* [ASSIGNED TASK]:
Please write out, exactly, every line of the listing from its first line through the one that includes "answer: empty 54, HfO2".

>>>>>

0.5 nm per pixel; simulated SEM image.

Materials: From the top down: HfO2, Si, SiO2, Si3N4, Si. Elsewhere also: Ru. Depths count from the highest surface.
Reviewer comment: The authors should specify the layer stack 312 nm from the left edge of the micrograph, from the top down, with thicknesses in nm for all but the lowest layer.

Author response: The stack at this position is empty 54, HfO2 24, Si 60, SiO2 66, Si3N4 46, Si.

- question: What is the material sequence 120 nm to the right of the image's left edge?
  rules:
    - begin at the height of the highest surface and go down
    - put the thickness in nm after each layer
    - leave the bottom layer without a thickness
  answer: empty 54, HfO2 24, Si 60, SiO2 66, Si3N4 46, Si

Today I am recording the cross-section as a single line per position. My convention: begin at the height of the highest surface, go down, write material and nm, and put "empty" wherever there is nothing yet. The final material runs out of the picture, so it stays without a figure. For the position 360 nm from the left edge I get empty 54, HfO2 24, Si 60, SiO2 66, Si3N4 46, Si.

<<<<<

* [YOUR SOLUTION]:
0.5 nm per pixel; simulated SEM image.

Materials: From the top down: HfO2, Si, SiO2, Si3N4, Si. Elsewhere also: Ru. Depths count from the highest surface.
Reviewer comment: The authors should specify the layer stack 312 nm from the left edge of the micrograph, from the top down, with thicknesses in nm for all but the lowest layer.

Author response: The stack at this position is empty 54, HfO2 24, Si 60, SiO2 66, Si3N4 46, Si.

- question: What is the material sequence 120 nm to the right of the image's left edge?
  rules:
    - begin at the height of the highest surface and go down
    - put the thickness in nm after each layer
    - leave the bottom layer without a thickness
  answer: empty 54, HfO2 24, Si 60, SiO2 66, Si3N4 46, Si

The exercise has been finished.